**REQUIREMENT**
Reproduce the top of the data verbatim, through and including the line that contains "(+) following a".

━━━━━━━━━━
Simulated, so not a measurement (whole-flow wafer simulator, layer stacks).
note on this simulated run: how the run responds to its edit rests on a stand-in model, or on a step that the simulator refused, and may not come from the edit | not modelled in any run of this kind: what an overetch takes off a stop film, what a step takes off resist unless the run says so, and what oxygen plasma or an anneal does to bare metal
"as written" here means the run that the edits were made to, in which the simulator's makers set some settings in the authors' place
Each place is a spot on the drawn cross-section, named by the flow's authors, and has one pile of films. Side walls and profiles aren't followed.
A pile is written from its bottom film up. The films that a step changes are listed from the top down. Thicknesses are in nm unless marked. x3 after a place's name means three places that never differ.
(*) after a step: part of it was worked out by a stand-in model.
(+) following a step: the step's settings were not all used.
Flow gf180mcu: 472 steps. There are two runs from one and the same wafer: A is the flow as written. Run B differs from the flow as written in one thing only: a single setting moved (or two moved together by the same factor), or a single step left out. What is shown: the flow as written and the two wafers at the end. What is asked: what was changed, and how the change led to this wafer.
━━━━━━━━━━

**TASK ANSWER**
Simulated, so not a measurement (whole-flow wafer simulator, layer stacks).
note on this simulated run: how the run responds to its edit rests on a stand-in model, or on a step that the simulator refused, and may not come from the edit | not modelled in any run of this kind: what an overetch takes off a stop film, what a step takes off resist unless the run says so, and what oxygen plasma or an anneal does to bare metal
"as written" here means the run that the edits were made to, in which the simulator's makers set some settings in the authors' place
Each place is a spot on the drawn cross-section, named by the flow's authors, and has one pile of films. Side walls and profiles aren't followed.
A pile is written from its bottom film up. The films that a step changes are listed from the top down. Thicknesses are in nm unless marked. x3 after a place's name means three places that never differ.
(*) after a step: part of it was worked out by a stand-in model.
(+) following a step: the step's settings were not all used.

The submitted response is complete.